Segment Start: Stored data

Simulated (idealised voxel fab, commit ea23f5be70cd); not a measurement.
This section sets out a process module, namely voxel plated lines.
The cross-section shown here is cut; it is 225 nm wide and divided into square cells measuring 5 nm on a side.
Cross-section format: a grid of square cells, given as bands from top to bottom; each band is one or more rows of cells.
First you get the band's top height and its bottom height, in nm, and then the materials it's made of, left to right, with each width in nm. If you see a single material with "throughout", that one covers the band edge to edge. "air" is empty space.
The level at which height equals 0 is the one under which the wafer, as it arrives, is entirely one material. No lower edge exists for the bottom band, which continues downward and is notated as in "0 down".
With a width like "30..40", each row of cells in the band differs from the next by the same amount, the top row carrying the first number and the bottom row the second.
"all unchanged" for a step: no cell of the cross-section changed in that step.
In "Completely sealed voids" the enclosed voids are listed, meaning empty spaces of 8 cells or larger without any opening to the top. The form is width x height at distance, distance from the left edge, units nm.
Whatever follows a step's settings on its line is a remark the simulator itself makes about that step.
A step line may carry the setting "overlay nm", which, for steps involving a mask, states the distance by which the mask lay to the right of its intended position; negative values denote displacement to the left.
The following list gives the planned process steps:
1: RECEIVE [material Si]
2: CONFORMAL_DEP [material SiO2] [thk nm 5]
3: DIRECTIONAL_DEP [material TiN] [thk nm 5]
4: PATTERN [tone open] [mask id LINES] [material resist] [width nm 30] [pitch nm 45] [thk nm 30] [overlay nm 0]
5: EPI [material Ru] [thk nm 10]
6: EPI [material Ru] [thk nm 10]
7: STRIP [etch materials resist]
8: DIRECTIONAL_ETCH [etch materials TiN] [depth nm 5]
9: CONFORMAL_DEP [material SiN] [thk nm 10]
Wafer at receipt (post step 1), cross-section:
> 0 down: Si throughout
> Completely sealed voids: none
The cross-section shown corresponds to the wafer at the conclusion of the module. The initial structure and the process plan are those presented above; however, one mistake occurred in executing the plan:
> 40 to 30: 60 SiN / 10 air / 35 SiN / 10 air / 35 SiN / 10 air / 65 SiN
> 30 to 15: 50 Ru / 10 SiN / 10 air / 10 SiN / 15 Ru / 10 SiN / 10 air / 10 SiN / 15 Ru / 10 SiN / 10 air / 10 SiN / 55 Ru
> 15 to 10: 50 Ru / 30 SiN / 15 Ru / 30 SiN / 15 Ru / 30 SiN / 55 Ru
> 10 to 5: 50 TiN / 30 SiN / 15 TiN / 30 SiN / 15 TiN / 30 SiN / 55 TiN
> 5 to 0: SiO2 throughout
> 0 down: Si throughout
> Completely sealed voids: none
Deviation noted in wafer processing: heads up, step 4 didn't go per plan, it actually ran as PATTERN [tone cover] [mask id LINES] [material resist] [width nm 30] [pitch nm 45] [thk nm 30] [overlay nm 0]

Segment End: Stored data

Requirement.
An exact copy of the lines above, from the one containing "The following list" down to the one containing "8: DIRECTIONAL_ETCH [etch" and including both, is the whole answer; retype it and nothing else.

Answer space.
The following list gives the planned process steps:
1: RECEIVE [material Si]
2: CONFORMAL_DEP [material SiO2] [thk nm 5]
3: DIRECTIONAL_DEP [material TiN] [thk nm 5]
4: PATTERN [tone open] [mask id LINES] [material resist] [width nm 30] [pitch nm 45] [thk nm 30] [overlay nm 0]
5: EPI [material Ru] [thk nm 10]
6: EPI [material Ru] [thk nm 10]
7: STRIP [etch materials resist]
8: DIRECTIONAL_ETCH [etch materials TiN] [depth nm 5]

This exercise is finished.